Please set the lines down again exactly, from the top of the entries through the line that contains "--- cells, top".

- Opening Delimiter -

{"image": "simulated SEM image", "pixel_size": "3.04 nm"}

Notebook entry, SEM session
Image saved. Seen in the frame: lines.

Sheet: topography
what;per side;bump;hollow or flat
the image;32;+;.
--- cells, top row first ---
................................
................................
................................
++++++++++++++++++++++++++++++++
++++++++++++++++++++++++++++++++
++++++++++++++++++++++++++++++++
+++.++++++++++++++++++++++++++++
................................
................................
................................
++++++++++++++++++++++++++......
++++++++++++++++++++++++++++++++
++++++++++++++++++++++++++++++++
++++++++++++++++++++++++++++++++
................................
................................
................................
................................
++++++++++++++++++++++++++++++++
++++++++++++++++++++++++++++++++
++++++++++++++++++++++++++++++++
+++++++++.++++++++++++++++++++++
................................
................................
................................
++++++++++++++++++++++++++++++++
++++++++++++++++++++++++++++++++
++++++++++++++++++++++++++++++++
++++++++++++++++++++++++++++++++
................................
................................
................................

- Closing Delimiter -

* Solution
{"image": "simulated SEM image", "pixel_size": "3.04 nm"}

Notebook entry, SEM session
Image saved. Seen in the frame: lines.

Sheet: topography
what;per side;bump;hollow or flat
the image;32;+;.
--- cells, top row first ---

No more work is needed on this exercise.